§ Task item:
Everything in the records should be repeated exactly.

§ Provided data:
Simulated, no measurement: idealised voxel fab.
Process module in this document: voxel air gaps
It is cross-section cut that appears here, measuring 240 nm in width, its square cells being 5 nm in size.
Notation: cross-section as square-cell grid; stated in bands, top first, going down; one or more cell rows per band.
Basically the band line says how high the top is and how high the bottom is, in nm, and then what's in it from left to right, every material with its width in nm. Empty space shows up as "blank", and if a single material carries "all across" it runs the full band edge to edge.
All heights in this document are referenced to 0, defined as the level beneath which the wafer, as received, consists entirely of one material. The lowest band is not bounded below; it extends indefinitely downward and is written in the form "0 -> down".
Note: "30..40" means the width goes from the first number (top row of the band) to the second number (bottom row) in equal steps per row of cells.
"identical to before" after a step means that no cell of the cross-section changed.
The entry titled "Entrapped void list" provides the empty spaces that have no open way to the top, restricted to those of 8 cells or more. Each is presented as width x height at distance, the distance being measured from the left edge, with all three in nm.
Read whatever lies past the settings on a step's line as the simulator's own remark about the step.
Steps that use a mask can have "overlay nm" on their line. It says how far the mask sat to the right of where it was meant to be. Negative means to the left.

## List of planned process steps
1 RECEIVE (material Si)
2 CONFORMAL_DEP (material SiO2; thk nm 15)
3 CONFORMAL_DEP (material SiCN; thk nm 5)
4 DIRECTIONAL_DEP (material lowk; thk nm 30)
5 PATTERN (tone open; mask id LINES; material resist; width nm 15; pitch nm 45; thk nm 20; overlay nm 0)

§ Your solution:
Simulated, no measurement: idealised voxel fab.
Process module in this document: voxel air gaps
It is cross-section cut that appears here, measuring 240 nm in width, its square cells being 5 nm in size.
Notation: cross-section as square-cell grid; stated in bands, top first, going down; one or more cell rows per band.
Basically the band line says how high the top is and how high the bottom is, in nm, and then what's in it from left to right, every material with its width in nm. Empty space shows up as "blank", and if a single material carries "all across" it runs the full band edge to edge.
All heights in this document are referenced to 0, defined as the level beneath which the wafer, as received, consists entirely of one material. The lowest band is not bounded below; it extends indefinitely downward and is written in the form "0 -> down".
Note: "30..40" means the width goes from the first number (top row of the band) to the second number (bottom row) in equal steps per row of cells.
"identical to before" after a step means that no cell of the cross-section changed.
The entry titled "Entrapped void list" provides the empty spaces that have no open way to the top, restricted to those of 8 cells or more. Each is presented as width x height at distance, the distance being measured from the left edge, with all three in nm.
Read whatever lies past the settings on a step's line as the simulator's own remark about the step.
Steps that use a mask can have "overlay nm" on their line. It says how far the mask sat to the right of where it was meant to be. Negative means to the left.

## List of planned process steps
1 RECEIVE (material Si)
2 CONFORMAL_DEP (material SiO2; thk nm 15)
3 CONFORMAL_DEP (material SiCN; thk nm 5)
4 DIRECTIONAL_DEP (material lowk; thk nm 30)
5 PATTERN (tone open; mask id LINES; material resist; width nm 15; pitch nm 45; thk nm 20; overlay nm 0)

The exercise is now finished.